··· SUPPLIED INFORMATION ···
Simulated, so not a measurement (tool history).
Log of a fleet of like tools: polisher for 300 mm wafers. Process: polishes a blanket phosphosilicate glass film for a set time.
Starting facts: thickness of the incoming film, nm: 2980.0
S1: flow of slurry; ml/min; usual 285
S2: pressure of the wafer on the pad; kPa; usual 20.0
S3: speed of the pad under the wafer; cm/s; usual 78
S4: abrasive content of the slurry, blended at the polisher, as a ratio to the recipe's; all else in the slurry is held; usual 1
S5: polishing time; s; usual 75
···

▸ **REQUIRED ACTION**
Quote the listing in full, please, keeping every line exact.

▸ **REPLY**
Simulated, so not a measurement (tool history).
Log of a fleet of like tools: polisher for 300 mm wafers. Process: polishes a blanket phosphosilicate glass film for a set time.
Starting facts: thickness of the incoming film, nm: 2980.0
S1: flow of slurry; ml/min; usual 285
S2: pressure of the wafer on the pad; kPa; usual 20.0
S3: speed of the pad under the wafer; cm/s; usual 78
S4: abrasive content of the slurry, blended at the polisher, as a ratio to the recipe's; all else in the slurry is held; usual 1
S5: polishing time; s; usual 75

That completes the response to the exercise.